Up to and including the line with "run 2 hour=2.6", restate the records below word for word, beginning with their first line.

LISTED RECORDS
==*==

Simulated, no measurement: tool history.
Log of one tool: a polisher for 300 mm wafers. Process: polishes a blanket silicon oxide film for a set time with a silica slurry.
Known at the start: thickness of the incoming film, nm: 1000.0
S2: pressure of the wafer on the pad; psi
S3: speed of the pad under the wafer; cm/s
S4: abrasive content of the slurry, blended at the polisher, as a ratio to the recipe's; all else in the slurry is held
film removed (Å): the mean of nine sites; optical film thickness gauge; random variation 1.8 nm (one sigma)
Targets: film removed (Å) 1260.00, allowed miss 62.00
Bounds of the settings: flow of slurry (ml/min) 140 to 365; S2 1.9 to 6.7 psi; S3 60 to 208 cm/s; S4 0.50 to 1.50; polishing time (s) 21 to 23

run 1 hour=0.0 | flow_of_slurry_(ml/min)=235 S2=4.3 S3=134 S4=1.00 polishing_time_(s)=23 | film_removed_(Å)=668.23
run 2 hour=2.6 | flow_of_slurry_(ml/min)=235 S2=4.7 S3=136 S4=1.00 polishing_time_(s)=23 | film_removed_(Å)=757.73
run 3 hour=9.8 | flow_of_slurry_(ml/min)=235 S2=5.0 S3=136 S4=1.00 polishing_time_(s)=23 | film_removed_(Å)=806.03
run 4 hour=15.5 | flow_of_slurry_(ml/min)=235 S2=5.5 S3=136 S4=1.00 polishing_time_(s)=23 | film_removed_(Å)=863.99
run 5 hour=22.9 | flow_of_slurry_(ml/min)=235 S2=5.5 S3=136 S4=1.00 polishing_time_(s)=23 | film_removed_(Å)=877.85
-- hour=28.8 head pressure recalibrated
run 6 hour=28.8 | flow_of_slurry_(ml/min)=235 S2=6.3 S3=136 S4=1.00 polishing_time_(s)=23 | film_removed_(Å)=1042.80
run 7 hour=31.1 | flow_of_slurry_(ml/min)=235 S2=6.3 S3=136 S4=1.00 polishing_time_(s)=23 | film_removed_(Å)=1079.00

==*==

PROBLEM SOLUTION
Simulated, no measurement: tool history.
Log of one tool: a polisher for 300 mm wafers. Process: polishes a blanket silicon oxide film for a set time with a silica slurry.
Known at the start: thickness of the incoming film, nm: 1000.0
S2: pressure of the wafer on the pad; psi
S3: speed of the pad under the wafer; cm/s
S4: abrasive content of the slurry, blended at the polisher, as a ratio to the recipe's; all else in the slurry is held
film removed (Å): the mean of nine sites; optical film thickness gauge; random variation 1.8 nm (one sigma)
Targets: film removed (Å) 1260.00, allowed miss 62.00
Bounds of the settings: flow of slurry (ml/min) 140 to 365; S2 1.9 to 6.7 psi; S3 60 to 208 cm/s; S4 0.50 to 1.50; polishing time (s) 21 to 23

run 1 hour=0.0 | flow_of_slurry_(ml/min)=235 S2=4.3 S3=134 S4=1.00 polishing_time_(s)=23 | film_removed_(Å)=668.23
run 2 hour=2.6 | flow_of_slurry_(ml/min)=235 S2=4.7 S3=136 S4=1.00 polishing_time_(s)=23 | film_removed_(Å)=757.73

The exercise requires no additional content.